- **RECORDS SHOWN**:
━━━━━━━━━━━━━━━━

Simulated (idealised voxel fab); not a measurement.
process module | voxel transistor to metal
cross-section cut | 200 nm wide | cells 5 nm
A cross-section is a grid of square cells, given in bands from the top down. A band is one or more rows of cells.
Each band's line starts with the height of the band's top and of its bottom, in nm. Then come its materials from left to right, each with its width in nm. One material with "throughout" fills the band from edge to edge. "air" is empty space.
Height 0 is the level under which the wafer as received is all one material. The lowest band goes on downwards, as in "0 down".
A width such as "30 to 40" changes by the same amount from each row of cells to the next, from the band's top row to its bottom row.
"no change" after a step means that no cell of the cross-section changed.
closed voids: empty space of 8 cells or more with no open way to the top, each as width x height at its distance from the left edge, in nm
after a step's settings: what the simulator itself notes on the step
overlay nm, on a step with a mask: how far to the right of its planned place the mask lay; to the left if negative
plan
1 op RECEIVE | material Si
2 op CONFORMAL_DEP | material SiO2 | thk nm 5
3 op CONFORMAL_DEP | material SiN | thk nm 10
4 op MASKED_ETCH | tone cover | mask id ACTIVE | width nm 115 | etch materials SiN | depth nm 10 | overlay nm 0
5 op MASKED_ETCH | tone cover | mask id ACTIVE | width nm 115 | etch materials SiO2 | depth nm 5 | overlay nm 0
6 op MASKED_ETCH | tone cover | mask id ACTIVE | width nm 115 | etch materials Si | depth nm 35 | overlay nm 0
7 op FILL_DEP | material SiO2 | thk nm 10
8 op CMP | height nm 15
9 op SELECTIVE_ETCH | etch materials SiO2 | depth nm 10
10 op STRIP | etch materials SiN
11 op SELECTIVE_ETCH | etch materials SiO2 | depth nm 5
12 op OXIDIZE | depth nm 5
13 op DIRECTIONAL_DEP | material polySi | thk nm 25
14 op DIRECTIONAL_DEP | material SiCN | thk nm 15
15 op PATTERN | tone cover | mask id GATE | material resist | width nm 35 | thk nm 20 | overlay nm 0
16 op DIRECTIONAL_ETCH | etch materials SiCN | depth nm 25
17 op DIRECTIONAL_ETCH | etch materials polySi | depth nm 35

━━━━━━━━━━━━━━━━

- **BRIEF**: After locating the line that contains "Height 0 is", please copy exactly every line from the start of the records through it, and nothing else.

- **WRITTEN RESPONSE**:
Simulated (idealised voxel fab); not a measurement.
process module | voxel transistor to metal
cross-section cut | 200 nm wide | cells 5 nm
A cross-section is a grid of square cells, given in bands from the top down. A band is one or more rows of cells.
Each band's line starts with the height of the band's top and of its bottom, in nm. Then come its materials from left to right, each with its width in nm. One material with "throughout" fills the band from edge to edge. "air" is empty space.
Height 0 is the level under which the wafer as received is all one material. The lowest band goes on downwards, as in "0 down".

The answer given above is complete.